■ Task item ■
Nothing but the lines from the start of the records through the line that contains "Side by side, 5" is to be copied, and each is to be copied exactly.

■ Material provided ■
———

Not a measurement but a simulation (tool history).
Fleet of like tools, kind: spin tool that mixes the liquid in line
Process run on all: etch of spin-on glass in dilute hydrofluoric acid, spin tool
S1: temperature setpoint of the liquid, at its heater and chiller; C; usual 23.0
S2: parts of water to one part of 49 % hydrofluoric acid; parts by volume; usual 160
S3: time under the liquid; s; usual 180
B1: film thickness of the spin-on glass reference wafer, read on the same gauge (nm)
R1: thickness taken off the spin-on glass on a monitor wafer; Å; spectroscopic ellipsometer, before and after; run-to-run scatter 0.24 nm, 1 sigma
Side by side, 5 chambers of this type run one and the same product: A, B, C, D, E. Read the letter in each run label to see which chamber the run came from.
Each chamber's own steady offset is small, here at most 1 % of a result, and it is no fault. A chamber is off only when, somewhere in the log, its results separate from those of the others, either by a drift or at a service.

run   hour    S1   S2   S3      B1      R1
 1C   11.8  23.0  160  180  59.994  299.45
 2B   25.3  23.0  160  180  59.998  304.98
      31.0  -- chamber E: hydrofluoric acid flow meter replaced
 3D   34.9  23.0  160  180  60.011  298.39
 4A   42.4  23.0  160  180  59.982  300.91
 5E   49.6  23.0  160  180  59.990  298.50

———

■ Exercise solution ■
Not a measurement but a simulation (tool history).
Fleet of like tools, kind: spin tool that mixes the liquid in line
Process run on all: etch of spin-on glass in dilute hydrofluoric acid, spin tool
S1: temperature setpoint of the liquid, at its heater and chiller; C; usual 23.0
S2: parts of water to one part of 49 % hydrofluoric acid; parts by volume; usual 160
S3: time under the liquid; s; usual 180
B1: film thickness of the spin-on glass reference wafer, read on the same gauge (nm)
R1: thickness taken off the spin-on glass on a monitor wafer; Å; spectroscopic ellipsometer, before and after; run-to-run scatter 0.24 nm, 1 sigma
Side by side, 5 chambers of this type run one and the same product: A, B, C, D, E. Read the letter in each run label to see which chamber the run came from.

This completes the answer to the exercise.